▶ **ASSIGNMENT**
Stopping at the line that holds "varied across the", repeat the lines below exactly, starting from the very first and including that final line.

▶ **DATA EXTRACT**
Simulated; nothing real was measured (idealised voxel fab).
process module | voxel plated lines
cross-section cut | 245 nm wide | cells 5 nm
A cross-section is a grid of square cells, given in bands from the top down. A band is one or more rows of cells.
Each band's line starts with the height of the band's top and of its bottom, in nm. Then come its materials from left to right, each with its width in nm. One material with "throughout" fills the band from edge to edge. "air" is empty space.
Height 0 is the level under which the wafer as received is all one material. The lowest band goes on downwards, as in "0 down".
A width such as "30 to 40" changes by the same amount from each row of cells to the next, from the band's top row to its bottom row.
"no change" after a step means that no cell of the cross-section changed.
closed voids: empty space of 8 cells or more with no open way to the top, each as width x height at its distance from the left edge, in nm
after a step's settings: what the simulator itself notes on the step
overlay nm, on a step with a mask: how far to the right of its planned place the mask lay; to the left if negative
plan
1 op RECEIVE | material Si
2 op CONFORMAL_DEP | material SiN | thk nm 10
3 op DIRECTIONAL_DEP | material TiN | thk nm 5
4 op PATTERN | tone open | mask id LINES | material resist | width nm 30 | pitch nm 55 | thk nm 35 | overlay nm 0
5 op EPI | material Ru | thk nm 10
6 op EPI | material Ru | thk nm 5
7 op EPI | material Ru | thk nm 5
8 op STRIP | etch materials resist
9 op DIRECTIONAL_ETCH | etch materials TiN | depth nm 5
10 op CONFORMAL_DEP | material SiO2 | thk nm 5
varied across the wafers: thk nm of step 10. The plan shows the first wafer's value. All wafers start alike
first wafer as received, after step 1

▶ **RESPONSE**
Simulated; nothing real was measured (idealised voxel fab).
process module | voxel plated lines
cross-section cut | 245 nm wide | cells 5 nm
A cross-section is a grid of square cells, given in bands from the top down. A band is one or more rows of cells.
Each band's line starts with the height of the band's top and of its bottom, in nm. Then come its materials from left to right, each with its width in nm. One material with "throughout" fills the band from edge to edge. "air" is empty space.
Height 0 is the level under which the wafer as received is all one material. The lowest band goes on downwards, as in "0 down".
A width such as "30 to 40" changes by the same amount from each row of cells to the next, from the band's top row to its bottom row.
"no change" after a step means that no cell of the cross-section changed.
closed voids: empty space of 8 cells or more with no open way to the top, each as width x height at its distance from the left edge, in nm
after a step's settings: what the simulator itself notes on the step
overlay nm, on a step with a mask: how far to the right of its planned place the mask lay; to the left if negative
plan
1 op RECEIVE | material Si
2 op CONFORMAL_DEP | material SiN | thk nm 10
3 op DIRECTIONAL_DEP | material TiN | thk nm 5
4 op PATTERN | tone open | mask id LINES | material resist | width nm 30 | pitch nm 55 | thk nm 35 | overlay nm 0
5 op EPI | material Ru | thk nm 10
6 op EPI | material Ru | thk nm 5
7 op EPI | material Ru | thk nm 5
8 op STRIP | etch materials resist
9 op DIRECTIONAL_ETCH | etch materials TiN | depth nm 5
10 op CONFORMAL_DEP | material SiO2 | thk nm 5
varied across the wafers: thk nm of step 10. The plan shows the first wafer's value. All wafers start alike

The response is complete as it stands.